> ACTIVITY
Repeat precisely the span of lines below that opens with the line containing "Process module name: voxel tone inversion" and closes with the line containing "SiCN, thk nm 5 |", both included.

- - - - - - -

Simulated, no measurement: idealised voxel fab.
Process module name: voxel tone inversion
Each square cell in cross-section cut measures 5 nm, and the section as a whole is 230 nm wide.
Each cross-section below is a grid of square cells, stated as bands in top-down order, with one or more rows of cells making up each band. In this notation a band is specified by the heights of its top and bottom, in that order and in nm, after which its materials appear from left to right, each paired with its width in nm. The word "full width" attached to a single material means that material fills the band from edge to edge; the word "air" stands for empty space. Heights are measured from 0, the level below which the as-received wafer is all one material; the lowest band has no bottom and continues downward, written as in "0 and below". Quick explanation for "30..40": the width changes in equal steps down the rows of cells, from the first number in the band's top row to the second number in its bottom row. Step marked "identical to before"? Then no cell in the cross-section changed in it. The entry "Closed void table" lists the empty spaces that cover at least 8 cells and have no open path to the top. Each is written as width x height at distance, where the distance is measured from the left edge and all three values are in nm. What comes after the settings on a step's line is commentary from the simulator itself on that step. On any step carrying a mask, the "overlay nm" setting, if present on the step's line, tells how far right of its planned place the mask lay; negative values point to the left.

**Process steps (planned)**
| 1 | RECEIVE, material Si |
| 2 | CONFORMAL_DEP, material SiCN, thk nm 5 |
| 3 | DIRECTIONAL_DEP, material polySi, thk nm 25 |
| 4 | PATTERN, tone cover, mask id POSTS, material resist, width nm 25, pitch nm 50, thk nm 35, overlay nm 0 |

- - - - - - -

> TASK SOLUTION
Process module name: voxel tone inversion
Each square cell in cross-section cut measures 5 nm, and the section as a whole is 230 nm wide.
Each cross-section below is a grid of square cells, stated as bands in top-down order, with one or more rows of cells making up each band. In this notation a band is specified by the heights of its top and bottom, in that order and in nm, after which its materials appear from left to right, each paired with its width in nm. The word "full width" attached to a single material means that material fills the band from edge to edge; the word "air" stands for empty space. Heights are measured from 0, the level below which the as-received wafer is all one material; the lowest band has no bottom and continues downward, written as in "0 and below". Quick explanation for "30..40": the width changes in equal steps down the rows of cells, from the first number in the band's top row to the second number in its bottom row. Step marked "identical to before"? Then no cell in the cross-section changed in it. The entry "Closed void table" lists the empty spaces that cover at least 8 cells and have no open path to the top. Each is written as width x height at distance, where the distance is measured from the left edge and all three values are in nm. What comes after the settings on a step's line is commentary from the simulator itself on that step. On any step carrying a mask, the "overlay nm" setting, if present on the step's line, tells how far right of its planned place the mask lay; negative values point to the left.

**Process steps (planned)**
| 1 | RECEIVE, material Si |
| 2 | CONFORMAL_DEP, material SiCN, thk nm 5 |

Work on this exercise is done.